── Information provided

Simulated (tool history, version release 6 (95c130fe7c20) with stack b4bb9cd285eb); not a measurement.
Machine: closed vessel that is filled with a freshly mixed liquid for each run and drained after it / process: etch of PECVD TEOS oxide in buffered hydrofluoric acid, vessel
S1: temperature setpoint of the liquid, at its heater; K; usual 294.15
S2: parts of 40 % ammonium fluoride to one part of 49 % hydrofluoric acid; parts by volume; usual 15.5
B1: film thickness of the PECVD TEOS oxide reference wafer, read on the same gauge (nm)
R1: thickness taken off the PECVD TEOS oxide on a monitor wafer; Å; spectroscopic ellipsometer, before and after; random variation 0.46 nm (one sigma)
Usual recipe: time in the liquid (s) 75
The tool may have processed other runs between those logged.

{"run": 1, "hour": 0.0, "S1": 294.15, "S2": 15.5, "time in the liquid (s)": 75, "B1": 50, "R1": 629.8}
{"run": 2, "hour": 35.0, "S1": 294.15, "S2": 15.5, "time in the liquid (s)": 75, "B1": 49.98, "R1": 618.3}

────

### Requirement
Set down, exactly as they appear above, all lines from the one that has "S2: parts of" down to the one that has "R1: thickness taken", including those two and no others.

### Task solution
S2: parts of 40 % ammonium fluoride to one part of 49 % hydrofluoric acid; parts by volume; usual 15.5
B1: film thickness of the PECVD TEOS oxide reference wafer, read on the same gauge (nm)
R1: thickness taken off the PECVD TEOS oxide on a monitor wafer; Å; spectroscopic ellipsometer, before and after; random variation 0.46 nm (one sigma)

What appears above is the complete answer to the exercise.